**WORK TASK:**
Up to and including the line with "The width of", return every line from the start of the entries below exactly.

────────────────────

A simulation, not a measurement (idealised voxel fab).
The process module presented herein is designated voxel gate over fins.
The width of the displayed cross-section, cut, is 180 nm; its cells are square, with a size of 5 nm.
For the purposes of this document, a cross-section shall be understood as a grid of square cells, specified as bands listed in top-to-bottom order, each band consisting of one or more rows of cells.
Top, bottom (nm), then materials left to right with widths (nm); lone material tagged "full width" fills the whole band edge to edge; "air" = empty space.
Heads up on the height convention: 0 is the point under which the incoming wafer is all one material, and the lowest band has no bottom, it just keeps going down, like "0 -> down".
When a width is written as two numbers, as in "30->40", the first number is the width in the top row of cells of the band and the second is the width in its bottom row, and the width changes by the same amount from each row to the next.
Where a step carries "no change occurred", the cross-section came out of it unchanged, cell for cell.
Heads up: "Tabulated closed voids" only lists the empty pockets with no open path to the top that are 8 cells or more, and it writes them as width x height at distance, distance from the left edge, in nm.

────────────────────

**EXPECTED ANSWER:**
A simulation, not a measurement (idealised voxel fab).
The process module presented herein is designated voxel gate over fins.
The width of the displayed cross-section, cut, is 180 nm; its cells are square, with a size of 5 nm.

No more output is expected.